Every record below must be returned exactly as it was received.

-- Records shown --
***

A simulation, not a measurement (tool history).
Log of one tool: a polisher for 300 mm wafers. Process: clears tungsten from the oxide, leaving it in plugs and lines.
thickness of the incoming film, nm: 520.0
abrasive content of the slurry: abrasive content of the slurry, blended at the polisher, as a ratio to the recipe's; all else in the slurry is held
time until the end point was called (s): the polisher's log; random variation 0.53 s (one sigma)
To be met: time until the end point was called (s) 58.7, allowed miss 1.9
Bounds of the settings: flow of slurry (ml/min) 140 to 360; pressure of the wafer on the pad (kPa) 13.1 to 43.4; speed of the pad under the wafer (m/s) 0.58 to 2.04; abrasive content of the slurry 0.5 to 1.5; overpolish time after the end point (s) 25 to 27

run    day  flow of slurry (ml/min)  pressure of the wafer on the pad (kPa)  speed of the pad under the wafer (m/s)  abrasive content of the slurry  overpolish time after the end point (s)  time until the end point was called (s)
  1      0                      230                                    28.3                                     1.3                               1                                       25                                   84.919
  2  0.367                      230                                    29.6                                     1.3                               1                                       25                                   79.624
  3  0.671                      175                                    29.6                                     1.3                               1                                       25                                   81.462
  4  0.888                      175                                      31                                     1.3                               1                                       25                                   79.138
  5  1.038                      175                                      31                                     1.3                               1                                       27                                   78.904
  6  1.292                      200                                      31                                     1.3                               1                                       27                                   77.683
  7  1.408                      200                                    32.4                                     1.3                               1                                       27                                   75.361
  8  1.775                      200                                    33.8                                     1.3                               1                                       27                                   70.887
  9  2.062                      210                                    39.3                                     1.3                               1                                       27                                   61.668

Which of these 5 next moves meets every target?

***

-- Answer space --
A simulation, not a measurement (tool history).
Log of one tool: a polisher for 300 mm wafers. Process: clears tungsten from the oxide, leaving it in plugs and lines.
thickness of the incoming film, nm: 520.0
abrasive content of the slurry: abrasive content of the slurry, blended at the polisher, as a ratio to the recipe's; all else in the slurry is held
time until the end point was called (s): the polisher's log; random variation 0.53 s (one sigma)
To be met: time until the end point was called (s) 58.7, allowed miss 1.9
Bounds of the settings: flow of slurry (ml/min) 140 to 360; pressure of the wafer on the pad (kPa) 13.1 to 43.4; speed of the pad under the wafer (m/s) 0.58 to 2.04; abrasive content of the slurry 0.5 to 1.5; overpolish time after the end point (s) 25 to 27

run    day  flow of slurry (ml/min)  pressure of the wafer on the pad (kPa)  speed of the pad under the wafer (m/s)  abrasive content of the slurry  overpolish time after the end point (s)  time until the end point was called (s)
  1      0                      230                                    28.3                                     1.3                               1                                       25                                   84.919
  2  0.367                      230                                    29.6                                     1.3                               1                                       25                                   79.624
  3  0.671                      175                                    29.6                                     1.3                               1                                       25                                   81.462
  4  0.888                      175                                      31                                     1.3                               1                                       25                                   79.138
  5  1.038                      175                                      31                                     1.3                               1                                       27                                   78.904
  6  1.292                      200                                      31                                     1.3                               1                                       27                                   77.683
  7  1.408                      200                                    32.4                                     1.3                               1                                       27                                   75.361
  8  1.775                      200                                    33.8                                     1.3                               1                                       27                                   70.887
  9  2.062                      210                                    39.3                                     1.3                               1                                       27                                   61.668

Which of these 5 next moves meets every target?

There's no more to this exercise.